++++
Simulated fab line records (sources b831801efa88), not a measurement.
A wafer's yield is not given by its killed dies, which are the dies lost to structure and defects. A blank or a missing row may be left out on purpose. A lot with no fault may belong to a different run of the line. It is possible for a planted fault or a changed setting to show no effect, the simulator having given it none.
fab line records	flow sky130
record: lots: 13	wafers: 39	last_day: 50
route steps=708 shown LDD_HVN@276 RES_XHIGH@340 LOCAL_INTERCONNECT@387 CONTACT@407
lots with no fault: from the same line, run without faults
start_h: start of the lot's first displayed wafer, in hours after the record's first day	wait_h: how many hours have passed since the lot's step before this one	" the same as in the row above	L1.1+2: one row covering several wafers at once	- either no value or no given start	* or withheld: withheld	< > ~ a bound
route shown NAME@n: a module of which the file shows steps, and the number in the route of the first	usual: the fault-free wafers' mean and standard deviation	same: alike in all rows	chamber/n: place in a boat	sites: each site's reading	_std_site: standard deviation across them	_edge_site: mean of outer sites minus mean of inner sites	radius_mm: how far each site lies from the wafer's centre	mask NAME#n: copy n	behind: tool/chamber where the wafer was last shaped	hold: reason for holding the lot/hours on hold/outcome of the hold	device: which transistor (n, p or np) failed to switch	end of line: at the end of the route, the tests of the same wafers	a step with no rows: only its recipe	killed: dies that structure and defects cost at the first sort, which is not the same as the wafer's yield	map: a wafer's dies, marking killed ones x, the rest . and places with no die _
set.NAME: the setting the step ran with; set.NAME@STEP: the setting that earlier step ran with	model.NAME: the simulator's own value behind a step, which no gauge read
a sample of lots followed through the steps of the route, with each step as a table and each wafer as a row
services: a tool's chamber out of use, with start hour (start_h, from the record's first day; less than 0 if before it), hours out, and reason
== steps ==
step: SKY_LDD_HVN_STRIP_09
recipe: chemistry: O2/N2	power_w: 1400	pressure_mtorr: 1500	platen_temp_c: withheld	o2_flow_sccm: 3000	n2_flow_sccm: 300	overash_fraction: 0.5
++++

▸ BRIEF
Return a word-for-word copy of the lines from the beginning of the listing to the line holding "route steps=708 shown", both kept.

▸ EXERCISE RESPONSE
Simulated fab line records (sources b831801efa88), not a measurement.
A wafer's yield is not given by its killed dies, which are the dies lost to structure and defects. A blank or a missing row may be left out on purpose. A lot with no fault may belong to a different run of the line. It is possible for a planted fault or a changed setting to show no effect, the simulator having given it none.
fab line records	flow sky130
record: lots: 13	wafers: 39	last_day: 50
route steps=708 shown LDD_HVN@276 RES_XHIGH@340 LOCAL_INTERCONNECT@387 CONTACT@407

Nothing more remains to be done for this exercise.